**Work request:** From the first line to the last, repeat the data below exactly.

**Input data:**
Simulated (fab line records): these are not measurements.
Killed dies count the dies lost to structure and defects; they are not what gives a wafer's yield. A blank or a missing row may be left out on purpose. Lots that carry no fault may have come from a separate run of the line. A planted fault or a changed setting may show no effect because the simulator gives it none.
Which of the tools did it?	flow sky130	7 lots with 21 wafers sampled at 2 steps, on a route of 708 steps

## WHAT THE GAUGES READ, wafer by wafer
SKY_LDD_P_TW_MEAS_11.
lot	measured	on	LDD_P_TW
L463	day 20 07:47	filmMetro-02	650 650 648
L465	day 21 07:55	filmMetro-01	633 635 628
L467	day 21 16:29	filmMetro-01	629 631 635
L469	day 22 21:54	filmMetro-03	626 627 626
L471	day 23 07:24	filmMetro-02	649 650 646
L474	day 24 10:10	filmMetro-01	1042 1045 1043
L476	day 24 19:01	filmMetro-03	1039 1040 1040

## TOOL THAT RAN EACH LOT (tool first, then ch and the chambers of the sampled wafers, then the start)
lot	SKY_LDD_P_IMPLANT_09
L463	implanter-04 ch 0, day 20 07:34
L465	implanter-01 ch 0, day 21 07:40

**Response:**
Simulated (fab line records): these are not measurements.
Killed dies count the dies lost to structure and defects; they are not what gives a wafer's yield. A blank or a missing row may be left out on purpose. Lots that carry no fault may have come from a separate run of the line. A planted fault or a changed setting may show no effect because the simulator gives it none.
Which of the tools did it?	flow sky130	7 lots with 21 wafers sampled at 2 steps, on a route of 708 steps

## WHAT THE GAUGES READ, wafer by wafer
SKY_LDD_P_TW_MEAS_11.
lot	measured	on	LDD_P_TW
L463	day 20 07:47	filmMetro-02	650 650 648
L465	day 21 07:55	filmMetro-01	633 635 628
L467	day 21 16:29	filmMetro-01	629 631 635
L469	day 22 21:54	filmMetro-03	626 627 626
L471	day 23 07:24	filmMetro-02	649 650 646
L474	day 24 10:10	filmMetro-01	1042 1045 1043
L476	day 24 19:01	filmMetro-03	1039 1040 1040

## TOOL THAT RAN EACH LOT (tool first, then ch and the chambers of the sampled wafers, then the start)
lot	SKY_LDD_P_IMPLANT_09
L463	implanter-04 ch 0, day 20 07:34
L465	implanter-01 ch 0, day 21 07:40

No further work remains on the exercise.